## Brief
Could you print all of the data below again, exactly?

The data section start
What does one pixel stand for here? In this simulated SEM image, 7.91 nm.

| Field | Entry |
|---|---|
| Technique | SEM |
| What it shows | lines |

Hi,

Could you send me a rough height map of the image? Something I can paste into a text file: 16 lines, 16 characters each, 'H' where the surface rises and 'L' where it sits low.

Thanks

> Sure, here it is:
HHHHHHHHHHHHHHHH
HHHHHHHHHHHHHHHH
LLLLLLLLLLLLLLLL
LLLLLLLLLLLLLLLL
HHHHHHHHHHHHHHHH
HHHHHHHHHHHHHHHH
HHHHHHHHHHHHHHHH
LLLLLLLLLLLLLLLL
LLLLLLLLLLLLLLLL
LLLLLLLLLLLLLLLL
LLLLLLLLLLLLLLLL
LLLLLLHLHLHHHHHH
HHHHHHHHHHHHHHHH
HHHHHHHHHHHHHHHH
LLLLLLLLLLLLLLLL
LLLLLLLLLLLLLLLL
The data section end

## Answer box
What does one pixel stand for here? In this simulated SEM image, 7.91 nm.

| Field | Entry |
|---|---|
| Technique | SEM |
| What it shows | lines |

Hi,

Could you send me a rough height map of the image? Something I can paste into a text file: 16 lines, 16 characters each, 'H' where the surface rises and 'L' where it sits low.

Thanks

> Sure, here it is:
HHHHHHHHHHHHHHHH
HHHHHHHHHHHHHHHH
LLLLLLLLLLLLLLLL
LLLLLLLLLLLLLLLL
HHHHHHHHHHHHHHHH
HHHHHHHHHHHHHHHH
HHHHHHHHHHHHHHHH
LLLLLLLLLLLLLLLL
LLLLLLLLLLLLLLLL
LLLLLLLLLLLLLLLL
LLLLLLLLLLLLLLLL
LLLLLLHLHLHHHHHH
HHHHHHHHHHHHHHHH
HHHHHHHHHHHHHHHH
LLLLLLLLLLLLLLLL
LLLLLLLLLLLLLLLL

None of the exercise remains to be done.